* **Supplied material**
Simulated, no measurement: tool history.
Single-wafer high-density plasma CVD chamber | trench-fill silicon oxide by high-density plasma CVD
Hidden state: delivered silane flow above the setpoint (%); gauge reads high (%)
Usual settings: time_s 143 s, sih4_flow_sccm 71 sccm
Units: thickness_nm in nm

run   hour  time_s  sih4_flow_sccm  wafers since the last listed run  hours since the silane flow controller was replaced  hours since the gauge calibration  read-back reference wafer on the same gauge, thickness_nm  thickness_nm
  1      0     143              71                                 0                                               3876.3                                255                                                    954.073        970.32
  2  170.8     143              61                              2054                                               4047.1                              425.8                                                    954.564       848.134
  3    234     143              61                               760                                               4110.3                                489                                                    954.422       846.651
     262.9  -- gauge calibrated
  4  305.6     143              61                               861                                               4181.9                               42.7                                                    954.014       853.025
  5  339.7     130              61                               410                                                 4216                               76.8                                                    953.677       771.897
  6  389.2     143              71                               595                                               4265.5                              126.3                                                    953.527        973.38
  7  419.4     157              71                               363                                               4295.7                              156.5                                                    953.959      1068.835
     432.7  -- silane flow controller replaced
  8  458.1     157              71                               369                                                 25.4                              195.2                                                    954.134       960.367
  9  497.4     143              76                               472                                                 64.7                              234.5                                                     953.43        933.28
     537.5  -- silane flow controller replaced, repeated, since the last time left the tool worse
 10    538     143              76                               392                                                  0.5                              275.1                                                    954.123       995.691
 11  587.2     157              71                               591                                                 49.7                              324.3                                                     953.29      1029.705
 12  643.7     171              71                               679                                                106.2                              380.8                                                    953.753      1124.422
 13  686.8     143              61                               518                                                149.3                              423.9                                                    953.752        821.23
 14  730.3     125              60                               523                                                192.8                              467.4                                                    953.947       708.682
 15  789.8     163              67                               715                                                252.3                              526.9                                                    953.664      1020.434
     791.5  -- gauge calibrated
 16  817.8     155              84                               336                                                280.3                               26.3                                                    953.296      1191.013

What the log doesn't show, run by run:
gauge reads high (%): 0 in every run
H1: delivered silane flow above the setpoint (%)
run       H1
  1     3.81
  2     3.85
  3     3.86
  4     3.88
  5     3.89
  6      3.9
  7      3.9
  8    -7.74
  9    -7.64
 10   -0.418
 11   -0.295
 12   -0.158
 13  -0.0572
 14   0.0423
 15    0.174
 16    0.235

* **Assignment**
In the listing above, transcribe exactly everything from the line containing "Single-wafer high-density plasma" down to the line containing "Units: thickness_nm in nm", including both and nothing more.

* **Problem solution**
Single-wafer high-density plasma CVD chamber | trench-fill silicon oxide by high-density plasma CVD
Hidden state: delivered silane flow above the setpoint (%); gauge reads high (%)
Usual settings: time_s 143 s, sih4_flow_sccm 71 sccm
Units: thickness_nm in nm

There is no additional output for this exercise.